→ **Extracted entries**
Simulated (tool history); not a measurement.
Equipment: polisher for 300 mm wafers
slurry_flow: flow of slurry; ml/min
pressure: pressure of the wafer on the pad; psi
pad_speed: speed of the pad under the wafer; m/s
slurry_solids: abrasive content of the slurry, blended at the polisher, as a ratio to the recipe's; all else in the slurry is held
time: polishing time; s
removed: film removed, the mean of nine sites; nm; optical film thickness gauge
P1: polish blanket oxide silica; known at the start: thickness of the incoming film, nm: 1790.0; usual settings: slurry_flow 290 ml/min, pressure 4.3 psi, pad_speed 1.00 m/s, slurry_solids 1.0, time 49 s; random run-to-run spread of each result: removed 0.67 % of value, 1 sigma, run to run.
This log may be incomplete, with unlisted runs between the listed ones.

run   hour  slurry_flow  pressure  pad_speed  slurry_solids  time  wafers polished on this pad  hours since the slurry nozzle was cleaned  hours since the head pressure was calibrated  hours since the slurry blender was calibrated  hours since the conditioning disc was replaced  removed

→ **Assignment**
Line by line, repeat everything in the records verbatim.

→ **Written solution**
Simulated (tool history); not a measurement.
Equipment: polisher for 300 mm wafers
slurry_flow: flow of slurry; ml/min
pressure: pressure of the wafer on the pad; psi
pad_speed: speed of the pad under the wafer; m/s
slurry_solids: abrasive content of the slurry, blended at the polisher, as a ratio to the recipe's; all else in the slurry is held
time: polishing time; s
removed: film removed, the mean of nine sites; nm; optical film thickness gauge
P1: polish blanket oxide silica; known at the start: thickness of the incoming film, nm: 1790.0; usual settings: slurry_flow 290 ml/min, pressure 4.3 psi, pad_speed 1.00 m/s, slurry_solids 1.0, time 49 s; random run-to-run spread of each result: removed 0.67 % of value, 1 sigma, run to run.
This log may be incomplete, with unlisted runs between the listed ones.

run   hour  slurry_flow  pressure  pad_speed  slurry_solids  time  wafers polished on this pad  hours since the slurry nozzle was cleaned  hours since the head pressure was calibrated  hours since the slurry blender was calibrated  hours since the conditioning disc was replaced  removed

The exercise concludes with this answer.